*** Begin section ***

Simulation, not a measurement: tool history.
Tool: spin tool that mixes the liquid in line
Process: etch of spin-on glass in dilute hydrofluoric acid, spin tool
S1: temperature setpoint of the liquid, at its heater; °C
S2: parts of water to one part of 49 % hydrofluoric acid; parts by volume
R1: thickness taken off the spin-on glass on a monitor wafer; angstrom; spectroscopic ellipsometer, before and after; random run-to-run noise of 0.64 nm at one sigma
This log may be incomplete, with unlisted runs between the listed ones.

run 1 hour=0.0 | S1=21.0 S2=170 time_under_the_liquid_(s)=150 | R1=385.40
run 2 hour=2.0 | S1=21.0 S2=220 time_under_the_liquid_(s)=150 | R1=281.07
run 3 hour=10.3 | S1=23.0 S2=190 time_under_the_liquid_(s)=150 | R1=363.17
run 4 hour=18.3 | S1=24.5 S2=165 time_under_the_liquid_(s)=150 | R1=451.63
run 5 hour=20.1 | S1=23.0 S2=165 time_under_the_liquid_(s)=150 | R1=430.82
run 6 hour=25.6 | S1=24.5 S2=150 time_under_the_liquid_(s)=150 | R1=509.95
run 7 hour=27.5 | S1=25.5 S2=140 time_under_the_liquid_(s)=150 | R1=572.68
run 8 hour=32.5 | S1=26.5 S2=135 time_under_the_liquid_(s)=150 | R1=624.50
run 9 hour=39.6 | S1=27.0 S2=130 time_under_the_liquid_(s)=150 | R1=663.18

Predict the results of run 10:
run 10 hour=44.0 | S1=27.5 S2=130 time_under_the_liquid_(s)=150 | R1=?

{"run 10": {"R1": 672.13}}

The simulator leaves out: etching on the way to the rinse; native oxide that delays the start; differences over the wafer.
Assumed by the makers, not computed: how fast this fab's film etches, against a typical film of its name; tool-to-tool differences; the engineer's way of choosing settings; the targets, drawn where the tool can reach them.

*** End section ***

Required action:
Using the listing above, copy exactly the line that contains "This log may", the line that contains "run 3 hour=10.3", and each line that falls between them.

Answer box:
This log may be incomplete, with unlisted runs between the listed ones.

run 1 hour=0.0 | S1=21.0 S2=170 time_under_the_liquid_(s)=150 | R1=385.40
run 2 hour=2.0 | S1=21.0 S2=220 time_under_the_liquid_(s)=150 | R1=281.07
run 3 hour=10.3 | S1=23.0 S2=190 time_under_the_liquid_(s)=150 | R1=363.17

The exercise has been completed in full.